ACTION ITEM:
Print the records below word for word, beginning with the first line and ending once the line containing "Each place is" is printed.

DATASET CONTENT:
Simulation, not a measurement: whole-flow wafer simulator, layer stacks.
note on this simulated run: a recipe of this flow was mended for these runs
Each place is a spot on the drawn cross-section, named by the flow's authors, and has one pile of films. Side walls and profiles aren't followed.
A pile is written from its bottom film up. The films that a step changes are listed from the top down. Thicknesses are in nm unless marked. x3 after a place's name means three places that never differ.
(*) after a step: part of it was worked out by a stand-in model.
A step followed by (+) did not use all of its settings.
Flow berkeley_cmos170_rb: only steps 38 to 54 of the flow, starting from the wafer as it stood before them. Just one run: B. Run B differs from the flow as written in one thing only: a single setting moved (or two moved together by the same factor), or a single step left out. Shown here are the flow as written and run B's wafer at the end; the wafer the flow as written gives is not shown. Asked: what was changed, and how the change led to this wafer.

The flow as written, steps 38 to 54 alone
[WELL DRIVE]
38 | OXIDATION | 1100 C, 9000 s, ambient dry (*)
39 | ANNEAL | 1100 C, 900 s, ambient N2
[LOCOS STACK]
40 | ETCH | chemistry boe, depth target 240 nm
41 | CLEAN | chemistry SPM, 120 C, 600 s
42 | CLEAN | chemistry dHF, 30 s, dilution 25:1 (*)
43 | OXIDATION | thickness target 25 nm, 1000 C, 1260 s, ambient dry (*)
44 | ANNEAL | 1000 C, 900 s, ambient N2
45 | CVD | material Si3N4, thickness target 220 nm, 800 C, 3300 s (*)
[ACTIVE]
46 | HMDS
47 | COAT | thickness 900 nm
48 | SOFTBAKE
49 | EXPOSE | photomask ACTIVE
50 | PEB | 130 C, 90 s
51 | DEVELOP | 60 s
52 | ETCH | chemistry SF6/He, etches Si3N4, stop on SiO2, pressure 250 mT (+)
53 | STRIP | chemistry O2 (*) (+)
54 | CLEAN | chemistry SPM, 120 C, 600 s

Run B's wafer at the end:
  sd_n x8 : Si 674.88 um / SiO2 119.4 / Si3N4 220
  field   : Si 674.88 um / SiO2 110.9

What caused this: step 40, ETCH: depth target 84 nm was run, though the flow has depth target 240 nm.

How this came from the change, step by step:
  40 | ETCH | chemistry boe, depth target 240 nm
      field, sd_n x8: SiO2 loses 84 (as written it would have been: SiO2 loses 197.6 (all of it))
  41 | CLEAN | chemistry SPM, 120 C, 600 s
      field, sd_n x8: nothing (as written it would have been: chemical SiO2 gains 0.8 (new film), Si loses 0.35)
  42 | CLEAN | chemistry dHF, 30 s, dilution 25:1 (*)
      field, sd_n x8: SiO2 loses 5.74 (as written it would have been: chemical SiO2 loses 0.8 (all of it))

YOUR SOLUTION:
Simulation, not a measurement: whole-flow wafer simulator, layer stacks.
note on this simulated run: a recipe of this flow was mended for these runs
Each place is a spot on the drawn cross-section, named by the flow's authors, and has one pile of films. Side walls and profiles aren't followed.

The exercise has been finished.